Take the records below from their first line to the line with "L314.1 | can't", and restate those lines word for word.

Dataset entries Block Start

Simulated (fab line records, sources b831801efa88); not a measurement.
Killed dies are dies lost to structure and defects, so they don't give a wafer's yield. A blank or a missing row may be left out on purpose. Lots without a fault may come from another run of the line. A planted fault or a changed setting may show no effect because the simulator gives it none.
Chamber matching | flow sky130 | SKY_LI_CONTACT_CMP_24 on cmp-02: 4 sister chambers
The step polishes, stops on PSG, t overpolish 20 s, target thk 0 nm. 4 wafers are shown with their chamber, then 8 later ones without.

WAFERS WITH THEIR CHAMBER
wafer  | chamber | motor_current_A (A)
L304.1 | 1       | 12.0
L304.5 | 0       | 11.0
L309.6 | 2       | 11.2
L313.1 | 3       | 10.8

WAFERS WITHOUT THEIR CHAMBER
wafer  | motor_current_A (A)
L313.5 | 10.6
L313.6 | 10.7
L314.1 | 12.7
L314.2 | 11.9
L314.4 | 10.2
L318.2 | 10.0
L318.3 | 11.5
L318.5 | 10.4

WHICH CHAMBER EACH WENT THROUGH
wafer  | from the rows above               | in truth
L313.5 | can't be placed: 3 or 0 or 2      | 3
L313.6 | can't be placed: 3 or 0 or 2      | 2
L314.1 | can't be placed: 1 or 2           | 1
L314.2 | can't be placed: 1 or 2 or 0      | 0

Dataset entries Block End

Your response
Simulated (fab line records, sources b831801efa88); not a measurement.
Killed dies are dies lost to structure and defects, so they don't give a wafer's yield. A blank or a missing row may be left out on purpose. Lots without a fault may come from another run of the line. A planted fault or a changed setting may show no effect because the simulator gives it none.
Chamber matching | flow sky130 | SKY_LI_CONTACT_CMP_24 on cmp-02: 4 sister chambers
The step polishes, stops on PSG, t overpolish 20 s, target thk 0 nm. 4 wafers are shown with their chamber, then 8 later ones without.

WAFERS WITH THEIR CHAMBER
wafer  | chamber | motor_current_A (A)
L304.1 | 1       | 12.0
L304.5 | 0       | 11.0
L309.6 | 2       | 11.2
L313.1 | 3       | 10.8

WAFERS WITHOUT THEIR CHAMBER
wafer  | motor_current_A (A)
L313.5 | 10.6
L313.6 | 10.7
L314.1 | 12.7
L314.2 | 11.9
L314.4 | 10.2
L318.2 | 10.0
L318.3 | 11.5
L318.5 | 10.4

WHICH CHAMBER EACH WENT THROUGH
wafer  | from the rows above               | in truth
L313.5 | can't be placed: 3 or 0 or 2      | 3
L313.6 | can't be placed: 3 or 0 or 2      | 2
L314.1 | can't be placed: 1 or 2           | 1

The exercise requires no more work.